| EXCERPTED DATA |
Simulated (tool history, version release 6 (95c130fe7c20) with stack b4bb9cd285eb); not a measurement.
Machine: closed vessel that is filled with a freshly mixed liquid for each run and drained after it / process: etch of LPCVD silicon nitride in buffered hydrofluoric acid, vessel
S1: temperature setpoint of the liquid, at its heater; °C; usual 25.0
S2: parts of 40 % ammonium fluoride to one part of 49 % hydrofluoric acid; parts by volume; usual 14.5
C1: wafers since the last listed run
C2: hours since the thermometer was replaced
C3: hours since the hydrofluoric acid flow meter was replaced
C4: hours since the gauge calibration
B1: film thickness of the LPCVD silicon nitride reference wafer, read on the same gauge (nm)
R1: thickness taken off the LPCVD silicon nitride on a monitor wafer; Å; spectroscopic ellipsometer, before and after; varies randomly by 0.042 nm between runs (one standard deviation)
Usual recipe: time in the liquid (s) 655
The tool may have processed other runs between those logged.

| BRIEF |
Reproduce the whole listing verbatim, leaving every line as it was.

| EXERCISE ANSWER |
Simulated (tool history, version release 6 (95c130fe7c20) with stack b4bb9cd285eb); not a measurement.
Machine: closed vessel that is filled with a freshly mixed liquid for each run and drained after it / process: etch of LPCVD silicon nitride in buffered hydrofluoric acid, vessel
S1: temperature setpoint of the liquid, at its heater; °C; usual 25.0
S2: parts of 40 % ammonium fluoride to one part of 49 % hydrofluoric acid; parts by volume; usual 14.5
C1: wafers since the last listed run
C2: hours since the thermometer was replaced
C3: hours since the hydrofluoric acid flow meter was replaced
C4: hours since the gauge calibration
B1: film thickness of the LPCVD silicon nitride reference wafer, read on the same gauge (nm)
R1: thickness taken off the LPCVD silicon nitride on a monitor wafer; Å; spectroscopic ellipsometer, before and after; varies randomly by 0.042 nm between runs (one standard deviation)
Usual recipe: time in the liquid (s) 655
The tool may have processed other runs between those logged.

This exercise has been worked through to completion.